■ Provided data:
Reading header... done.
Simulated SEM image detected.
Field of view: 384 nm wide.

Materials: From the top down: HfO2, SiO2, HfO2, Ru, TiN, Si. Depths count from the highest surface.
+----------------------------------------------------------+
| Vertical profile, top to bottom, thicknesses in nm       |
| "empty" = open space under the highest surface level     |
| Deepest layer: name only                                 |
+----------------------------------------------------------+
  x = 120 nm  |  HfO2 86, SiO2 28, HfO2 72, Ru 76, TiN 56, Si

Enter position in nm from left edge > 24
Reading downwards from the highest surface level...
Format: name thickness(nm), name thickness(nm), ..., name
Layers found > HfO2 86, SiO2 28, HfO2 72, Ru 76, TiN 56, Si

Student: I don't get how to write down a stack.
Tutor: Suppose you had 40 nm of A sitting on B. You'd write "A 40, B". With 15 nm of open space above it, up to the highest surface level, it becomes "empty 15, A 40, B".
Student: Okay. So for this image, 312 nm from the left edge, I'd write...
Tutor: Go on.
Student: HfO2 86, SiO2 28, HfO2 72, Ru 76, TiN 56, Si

■ Required action: Return, exactly, the lines from the first line of the records above to the line containing "Tutor: Go on.", both included.

■ Written reply:
Reading header... done.
Simulated SEM image detected.
Field of view: 384 nm wide.

Materials: From the top down: HfO2, SiO2, HfO2, Ru, TiN, Si. Depths count from the highest surface.
+----------------------------------------------------------+
| Vertical profile, top to bottom, thicknesses in nm       |
| "empty" = open space under the highest surface level     |
| Deepest layer: name only                                 |
+----------------------------------------------------------+
  x = 120 nm  |  HfO2 86, SiO2 28, HfO2 72, Ru 76, TiN 56, Si

Enter position in nm from left edge > 24
Reading downwards from the highest surface level...
Format: name thickness(nm), name thickness(nm), ..., name
Layers found > HfO2 86, SiO2 28, HfO2 72, Ru 76, TiN 56, Si

Student: I don't get how to write down a stack.
Tutor: Suppose you had 40 nm of A sitting on B. You'd write "A 40, B". With 15 nm of open space above it, up to the highest surface level, it becomes "empty 15, A 40, B".
Student: Okay. So for this image, 312 nm from the left edge, I'd write...
Tutor: Go on.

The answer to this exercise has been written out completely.